→ Given entries:

== == ==

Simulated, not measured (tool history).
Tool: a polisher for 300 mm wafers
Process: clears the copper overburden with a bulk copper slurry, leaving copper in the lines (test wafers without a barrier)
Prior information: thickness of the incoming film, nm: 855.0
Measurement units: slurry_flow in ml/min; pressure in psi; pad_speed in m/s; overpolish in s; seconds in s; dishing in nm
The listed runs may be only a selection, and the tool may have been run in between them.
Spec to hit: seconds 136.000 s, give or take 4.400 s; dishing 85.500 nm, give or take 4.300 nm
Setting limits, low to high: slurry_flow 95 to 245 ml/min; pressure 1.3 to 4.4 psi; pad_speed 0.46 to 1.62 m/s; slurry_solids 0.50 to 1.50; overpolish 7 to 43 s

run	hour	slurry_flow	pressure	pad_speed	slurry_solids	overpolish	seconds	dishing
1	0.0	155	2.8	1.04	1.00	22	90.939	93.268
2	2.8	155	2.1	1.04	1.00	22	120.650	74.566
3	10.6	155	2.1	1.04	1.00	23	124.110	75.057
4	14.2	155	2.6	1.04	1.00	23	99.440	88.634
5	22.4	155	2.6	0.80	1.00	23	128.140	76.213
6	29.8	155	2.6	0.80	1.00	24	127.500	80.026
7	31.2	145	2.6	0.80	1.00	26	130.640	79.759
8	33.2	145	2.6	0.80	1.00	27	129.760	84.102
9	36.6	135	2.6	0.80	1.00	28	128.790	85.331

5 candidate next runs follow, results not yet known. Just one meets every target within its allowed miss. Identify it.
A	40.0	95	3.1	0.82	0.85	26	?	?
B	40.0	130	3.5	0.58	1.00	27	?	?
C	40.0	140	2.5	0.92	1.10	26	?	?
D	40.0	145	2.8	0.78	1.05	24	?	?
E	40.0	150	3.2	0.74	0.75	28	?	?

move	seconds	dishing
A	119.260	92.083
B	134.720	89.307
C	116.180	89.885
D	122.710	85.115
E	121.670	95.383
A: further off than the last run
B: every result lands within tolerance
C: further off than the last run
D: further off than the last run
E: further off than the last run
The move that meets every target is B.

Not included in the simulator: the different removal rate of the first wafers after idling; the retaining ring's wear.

== == ==

→ Exercise: Would you restate exactly the lines of the material above, from its opening line through the line with "Spec to hit: seconds", and output only those?

→ Exercise answer:
Simulated, not measured (tool history).
Tool: a polisher for 300 mm wafers
Process: clears the copper overburden with a bulk copper slurry, leaving copper in the lines (test wafers without a barrier)
Prior information: thickness of the incoming film, nm: 855.0
Measurement units: slurry_flow in ml/min; pressure in psi; pad_speed in m/s; overpolish in s; seconds in s; dishing in nm
The listed runs may be only a selection, and the tool may have been run in between them.
Spec to hit: seconds 136.000 s, give or take 4.400 s; dishing 85.500 nm, give or take 4.300 nm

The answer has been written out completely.